#### [ENTRIES SHOWN]
+-------+

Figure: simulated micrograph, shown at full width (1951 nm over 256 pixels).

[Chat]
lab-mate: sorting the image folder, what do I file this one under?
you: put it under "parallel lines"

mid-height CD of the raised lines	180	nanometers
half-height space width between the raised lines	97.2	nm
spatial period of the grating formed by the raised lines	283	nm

+-------+

#### [WORK TASK]
In the records above, find the line containing "half-height space width" and restate word for word every line from the first through that one.

#### [YOUR SOLUTION]
Figure: simulated micrograph, shown at full width (1951 nm over 256 pixels).

[Chat]
lab-mate: sorting the image folder, what do I file this one under?
you: put it under "parallel lines"

mid-height CD of the raised lines	180	nanometers
half-height space width between the raised lines	97.2	nm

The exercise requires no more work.